----------

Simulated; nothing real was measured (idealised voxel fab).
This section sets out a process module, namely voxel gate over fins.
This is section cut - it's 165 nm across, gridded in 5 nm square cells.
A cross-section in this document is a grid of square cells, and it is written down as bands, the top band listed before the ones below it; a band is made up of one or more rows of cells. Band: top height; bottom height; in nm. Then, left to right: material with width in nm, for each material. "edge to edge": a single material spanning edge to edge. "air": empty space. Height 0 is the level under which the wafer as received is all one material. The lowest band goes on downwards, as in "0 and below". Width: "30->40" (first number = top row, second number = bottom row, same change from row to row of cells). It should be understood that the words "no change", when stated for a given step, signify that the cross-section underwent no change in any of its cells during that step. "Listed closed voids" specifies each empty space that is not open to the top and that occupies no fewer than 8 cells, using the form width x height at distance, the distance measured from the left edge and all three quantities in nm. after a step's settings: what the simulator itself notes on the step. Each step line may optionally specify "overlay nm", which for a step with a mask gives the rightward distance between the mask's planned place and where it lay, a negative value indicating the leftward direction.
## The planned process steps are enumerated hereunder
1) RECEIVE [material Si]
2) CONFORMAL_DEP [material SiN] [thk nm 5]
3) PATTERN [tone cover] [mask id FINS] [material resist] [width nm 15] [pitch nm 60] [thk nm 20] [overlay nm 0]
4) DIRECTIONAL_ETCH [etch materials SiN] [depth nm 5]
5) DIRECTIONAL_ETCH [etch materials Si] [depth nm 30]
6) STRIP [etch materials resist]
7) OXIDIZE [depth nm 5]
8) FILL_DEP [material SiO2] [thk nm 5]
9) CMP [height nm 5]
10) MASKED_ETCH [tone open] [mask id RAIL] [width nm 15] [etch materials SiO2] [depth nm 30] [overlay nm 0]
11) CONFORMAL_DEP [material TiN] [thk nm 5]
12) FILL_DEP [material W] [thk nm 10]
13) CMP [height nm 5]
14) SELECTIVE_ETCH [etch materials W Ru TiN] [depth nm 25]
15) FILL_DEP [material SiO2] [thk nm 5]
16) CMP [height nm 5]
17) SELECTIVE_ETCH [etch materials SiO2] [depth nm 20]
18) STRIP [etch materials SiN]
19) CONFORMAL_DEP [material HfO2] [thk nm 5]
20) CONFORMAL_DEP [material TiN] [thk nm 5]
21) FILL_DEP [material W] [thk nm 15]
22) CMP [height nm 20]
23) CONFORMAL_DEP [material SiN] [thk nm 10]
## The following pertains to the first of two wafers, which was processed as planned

----------

**Work task**
Write out the listing exactly from its first line to the line containing "This is section". Both of those lines belong in the answer.

**Task solution**
Simulated; nothing real was measured (idealised voxel fab).
This section sets out a process module, namely voxel gate over fins.
This is section cut - it's 165 nm across, gridded in 5 nm square cells.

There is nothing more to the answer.